Data supplied:
----------

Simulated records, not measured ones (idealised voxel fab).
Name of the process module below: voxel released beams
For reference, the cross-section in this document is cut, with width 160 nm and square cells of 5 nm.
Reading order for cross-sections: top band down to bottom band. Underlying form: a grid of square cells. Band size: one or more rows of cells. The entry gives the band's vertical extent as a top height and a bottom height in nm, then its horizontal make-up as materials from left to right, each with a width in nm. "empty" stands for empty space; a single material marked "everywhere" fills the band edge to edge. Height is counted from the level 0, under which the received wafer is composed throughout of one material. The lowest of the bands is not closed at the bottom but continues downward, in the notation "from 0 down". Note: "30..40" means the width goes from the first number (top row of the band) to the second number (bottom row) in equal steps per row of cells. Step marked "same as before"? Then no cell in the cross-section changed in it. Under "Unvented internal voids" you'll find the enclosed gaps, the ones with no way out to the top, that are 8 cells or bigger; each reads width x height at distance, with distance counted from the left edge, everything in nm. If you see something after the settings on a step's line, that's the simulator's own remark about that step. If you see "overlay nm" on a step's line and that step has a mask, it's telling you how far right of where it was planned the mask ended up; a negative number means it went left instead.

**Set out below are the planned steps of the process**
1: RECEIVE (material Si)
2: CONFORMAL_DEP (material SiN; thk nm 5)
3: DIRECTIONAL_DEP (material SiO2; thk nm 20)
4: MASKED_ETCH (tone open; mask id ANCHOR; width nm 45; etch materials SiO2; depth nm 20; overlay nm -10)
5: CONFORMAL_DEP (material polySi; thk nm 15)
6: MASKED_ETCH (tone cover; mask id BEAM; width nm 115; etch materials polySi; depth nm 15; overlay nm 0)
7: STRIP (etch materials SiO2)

----------

Work item:
Retype exactly the span of lines from the one with "Name of the" through the one with "For reference, the"; include both ends and omit the rest of the material.

Problem solution:
Name of the process module below: voxel released beams
For reference, the cross-section in this document is cut, with width 160 nm and square cells of 5 nm.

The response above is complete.